*** Source data Section Begins ***

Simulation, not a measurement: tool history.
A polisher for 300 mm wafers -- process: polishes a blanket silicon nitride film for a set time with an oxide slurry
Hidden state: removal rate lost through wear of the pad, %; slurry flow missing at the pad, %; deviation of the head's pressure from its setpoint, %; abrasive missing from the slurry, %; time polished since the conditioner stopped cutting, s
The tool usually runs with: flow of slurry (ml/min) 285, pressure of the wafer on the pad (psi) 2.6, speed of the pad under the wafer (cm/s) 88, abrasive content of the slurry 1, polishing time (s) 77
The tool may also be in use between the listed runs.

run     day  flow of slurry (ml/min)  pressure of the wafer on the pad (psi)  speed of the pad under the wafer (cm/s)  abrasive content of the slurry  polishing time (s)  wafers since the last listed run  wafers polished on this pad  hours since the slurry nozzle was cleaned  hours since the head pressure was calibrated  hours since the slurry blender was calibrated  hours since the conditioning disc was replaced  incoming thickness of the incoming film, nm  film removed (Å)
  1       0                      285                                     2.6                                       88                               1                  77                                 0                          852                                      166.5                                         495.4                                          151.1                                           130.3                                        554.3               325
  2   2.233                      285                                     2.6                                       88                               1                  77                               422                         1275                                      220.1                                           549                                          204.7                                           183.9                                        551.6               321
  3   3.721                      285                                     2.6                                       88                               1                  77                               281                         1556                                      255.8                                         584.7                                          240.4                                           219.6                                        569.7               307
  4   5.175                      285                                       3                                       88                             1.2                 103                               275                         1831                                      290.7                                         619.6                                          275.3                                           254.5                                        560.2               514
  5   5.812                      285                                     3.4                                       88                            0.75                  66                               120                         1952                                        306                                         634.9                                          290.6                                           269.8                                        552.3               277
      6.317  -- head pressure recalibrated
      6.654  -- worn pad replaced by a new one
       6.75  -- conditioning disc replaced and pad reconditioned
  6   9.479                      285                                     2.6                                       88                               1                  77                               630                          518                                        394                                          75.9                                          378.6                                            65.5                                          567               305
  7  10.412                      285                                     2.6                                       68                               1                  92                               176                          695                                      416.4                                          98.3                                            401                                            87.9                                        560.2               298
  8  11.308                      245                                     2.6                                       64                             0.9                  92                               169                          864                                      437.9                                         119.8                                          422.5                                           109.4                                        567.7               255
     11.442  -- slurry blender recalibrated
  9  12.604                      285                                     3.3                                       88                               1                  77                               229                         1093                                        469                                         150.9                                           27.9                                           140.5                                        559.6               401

*** Source data Section Ends ***

What is needed is a verbatim copy of every line in the records above from the one containing "by a new one" down to the one containing "and pad reconditioned", both included, and nothing more.

Answer area:
      6.654  -- worn pad replaced by a new one
       6.75  -- conditioning disc replaced and pad reconditioned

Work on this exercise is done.